*ENTRIES PROVIDED*.
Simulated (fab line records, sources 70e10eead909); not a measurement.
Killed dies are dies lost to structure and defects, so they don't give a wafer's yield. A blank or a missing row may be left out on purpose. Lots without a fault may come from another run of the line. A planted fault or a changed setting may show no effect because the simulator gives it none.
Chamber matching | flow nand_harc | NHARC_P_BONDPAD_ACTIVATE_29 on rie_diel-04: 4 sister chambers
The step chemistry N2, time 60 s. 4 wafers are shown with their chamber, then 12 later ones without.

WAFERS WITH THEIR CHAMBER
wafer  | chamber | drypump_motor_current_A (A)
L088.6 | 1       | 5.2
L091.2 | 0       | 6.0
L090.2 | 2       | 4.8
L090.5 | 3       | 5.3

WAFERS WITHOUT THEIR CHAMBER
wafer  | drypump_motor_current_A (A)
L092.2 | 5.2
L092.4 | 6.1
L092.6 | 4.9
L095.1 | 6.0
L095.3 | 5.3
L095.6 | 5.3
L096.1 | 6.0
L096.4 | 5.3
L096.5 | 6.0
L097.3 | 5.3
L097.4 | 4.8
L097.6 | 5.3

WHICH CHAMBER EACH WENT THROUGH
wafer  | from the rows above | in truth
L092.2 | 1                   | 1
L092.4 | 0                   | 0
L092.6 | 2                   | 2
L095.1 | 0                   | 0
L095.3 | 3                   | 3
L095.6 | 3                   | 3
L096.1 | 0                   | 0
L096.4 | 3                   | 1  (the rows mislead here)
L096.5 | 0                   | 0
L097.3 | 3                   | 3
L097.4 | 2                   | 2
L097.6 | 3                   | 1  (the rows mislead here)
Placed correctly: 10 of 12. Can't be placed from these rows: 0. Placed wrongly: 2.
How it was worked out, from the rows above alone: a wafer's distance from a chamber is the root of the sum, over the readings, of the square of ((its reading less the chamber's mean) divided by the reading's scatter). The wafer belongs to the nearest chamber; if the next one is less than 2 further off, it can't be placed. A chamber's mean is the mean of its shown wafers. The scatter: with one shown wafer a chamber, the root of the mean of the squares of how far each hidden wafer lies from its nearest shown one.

*REQUIRED ACTION*.
Copy every line of the records above, starting with the first, up to and including the line containing "Placed correctly: 10".

*RESULT*.
Simulated (fab line records, sources 70e10eead909); not a measurement.
Killed dies are dies lost to structure and defects, so they don't give a wafer's yield. A blank or a missing row may be left out on purpose. Lots without a fault may come from another run of the line. A planted fault or a changed setting may show no effect because the simulator gives it none.
Chamber matching | flow nand_harc | NHARC_P_BONDPAD_ACTIVATE_29 on rie_diel-04: 4 sister chambers
The step chemistry N2, time 60 s. 4 wafers are shown with their chamber, then 12 later ones without.

WAFERS WITH THEIR CHAMBER
wafer  | chamber | drypump_motor_current_A (A)
L088.6 | 1       | 5.2
L091.2 | 0       | 6.0
L090.2 | 2       | 4.8
L090.5 | 3       | 5.3

WAFERS WITHOUT THEIR CHAMBER
wafer  | drypump_motor_current_A (A)
L092.2 | 5.2
L092.4 | 6.1
L092.6 | 4.9
L095.1 | 6.0
L095.3 | 5.3
L095.6 | 5.3
L096.1 | 6.0
L096.4 | 5.3
L096.5 | 6.0
L097.3 | 5.3
L097.4 | 4.8
L097.6 | 5.3

WHICH CHAMBER EACH WENT THROUGH
wafer  | from the rows above | in truth
L092.2 | 1                   | 1
L092.4 | 0                   | 0
L092.6 | 2                   | 2
L095.1 | 0                   | 0
L095.3 | 3                   | 3
L095.6 | 3                   | 3
L096.1 | 0                   | 0
L096.4 | 3                   | 1  (the rows mislead here)
L096.5 | 0                   | 0
L097.3 | 3                   | 3
L097.4 | 2                   | 2
L097.6 | 3                   | 1  (the rows mislead here)
Placed correctly: 10 of 12. Can't be placed from these rows: 0. Placed wrongly: 2.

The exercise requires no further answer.